-*-*-

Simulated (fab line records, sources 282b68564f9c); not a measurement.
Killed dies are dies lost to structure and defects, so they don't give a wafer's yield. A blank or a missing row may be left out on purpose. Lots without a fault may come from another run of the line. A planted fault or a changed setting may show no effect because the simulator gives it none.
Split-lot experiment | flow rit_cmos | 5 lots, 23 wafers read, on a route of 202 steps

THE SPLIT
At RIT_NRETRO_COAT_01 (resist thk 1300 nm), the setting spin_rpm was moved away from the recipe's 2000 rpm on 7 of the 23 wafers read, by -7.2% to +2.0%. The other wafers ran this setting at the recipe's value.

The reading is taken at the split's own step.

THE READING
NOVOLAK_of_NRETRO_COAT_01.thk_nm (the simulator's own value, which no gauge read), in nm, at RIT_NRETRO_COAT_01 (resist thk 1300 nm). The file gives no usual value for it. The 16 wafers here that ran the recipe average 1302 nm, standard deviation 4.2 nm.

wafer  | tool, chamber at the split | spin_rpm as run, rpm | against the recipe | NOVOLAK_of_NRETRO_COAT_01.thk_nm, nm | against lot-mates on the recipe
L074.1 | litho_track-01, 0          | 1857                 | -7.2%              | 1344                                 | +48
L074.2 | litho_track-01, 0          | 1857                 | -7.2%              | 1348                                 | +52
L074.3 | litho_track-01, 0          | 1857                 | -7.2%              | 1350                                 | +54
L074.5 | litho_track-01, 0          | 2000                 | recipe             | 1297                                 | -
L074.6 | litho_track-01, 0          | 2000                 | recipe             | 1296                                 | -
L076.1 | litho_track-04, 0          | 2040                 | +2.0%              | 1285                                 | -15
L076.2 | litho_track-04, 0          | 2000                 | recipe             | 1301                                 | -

-*-*-

Work item = Above are the entries. Quote exactly the lines from the one bearing "Split-lot experiment |" through the one bearing "L074.1 | litho_track-01, 0".

Worked solution =
Split-lot experiment | flow rit_cmos | 5 lots, 23 wafers read, on a route of 202 steps

THE SPLIT
At RIT_NRETRO_COAT_01 (resist thk 1300 nm), the setting spin_rpm was moved away from the recipe's 2000 rpm on 7 of the 23 wafers read, by -7.2% to +2.0%. The other wafers ran this setting at the recipe's value.

The reading is taken at the split's own step.

THE READING
NOVOLAK_of_NRETRO_COAT_01.thk_nm (the simulator's own value, which no gauge read), in nm, at RIT_NRETRO_COAT_01 (resist thk 1300 nm). The file gives no usual value for it. The 16 wafers here that ran the recipe average 1302 nm, standard deviation 4.2 nm.

wafer  | tool, chamber at the split | spin_rpm as run, rpm | against the recipe | NOVOLAK_of_NRETRO_COAT_01.thk_nm, nm | against lot-mates on the recipe
L074.1 | litho_track-01, 0          | 1857                 | -7.2%              | 1344                                 | +48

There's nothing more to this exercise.